◆ BRIEF
Write the listing out again, exactly as it reads below.

◆ DATA PROVIDED
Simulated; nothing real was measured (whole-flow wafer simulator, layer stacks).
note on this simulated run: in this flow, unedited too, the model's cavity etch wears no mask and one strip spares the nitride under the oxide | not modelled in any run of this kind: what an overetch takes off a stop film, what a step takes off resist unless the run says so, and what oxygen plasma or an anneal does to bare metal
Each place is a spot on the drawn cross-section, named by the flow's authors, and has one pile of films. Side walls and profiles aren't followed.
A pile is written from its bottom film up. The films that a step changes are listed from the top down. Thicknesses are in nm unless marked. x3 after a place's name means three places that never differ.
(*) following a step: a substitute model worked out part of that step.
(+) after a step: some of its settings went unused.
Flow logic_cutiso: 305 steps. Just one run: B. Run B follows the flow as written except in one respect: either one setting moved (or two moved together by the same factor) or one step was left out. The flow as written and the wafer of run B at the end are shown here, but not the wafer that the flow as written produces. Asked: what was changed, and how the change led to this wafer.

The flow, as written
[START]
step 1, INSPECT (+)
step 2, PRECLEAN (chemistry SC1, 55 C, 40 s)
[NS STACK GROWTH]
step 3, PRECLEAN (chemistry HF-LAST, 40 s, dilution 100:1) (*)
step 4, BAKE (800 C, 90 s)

◆ EXERCISE ANSWER
Simulated; nothing real was measured (whole-flow wafer simulator, layer stacks).
note on this simulated run: in this flow, unedited too, the model's cavity etch wears no mask and one strip spares the nitride under the oxide | not modelled in any run of this kind: what an overetch takes off a stop film, what a step takes off resist unless the run says so, and what oxygen plasma or an anneal does to bare metal
Each place is a spot on the drawn cross-section, named by the flow's authors, and has one pile of films. Side walls and profiles aren't followed.
A pile is written from its bottom film up. The films that a step changes are listed from the top down. Thicknesses are in nm unless marked. x3 after a place's name means three places that never differ.
(*) following a step: a substitute model worked out part of that step.
(+) after a step: some of its settings went unused.
Flow logic_cutiso: 305 steps. Just one run: B. Run B follows the flow as written except in one respect: either one setting moved (or two moved together by the same factor) or one step was left out. The flow as written and the wafer of run B at the end are shown here, but not the wafer that the flow as written produces. Asked: what was changed, and how the change led to this wafer.

The flow, as written
[START]
step 1, INSPECT (+)
step 2, PRECLEAN (chemistry SC1, 55 C, 40 s)
[NS STACK GROWTH]
step 3, PRECLEAN (chemistry HF-LAST, 40 s, dilution 100:1) (*)
step 4, BAKE (800 C, 90 s)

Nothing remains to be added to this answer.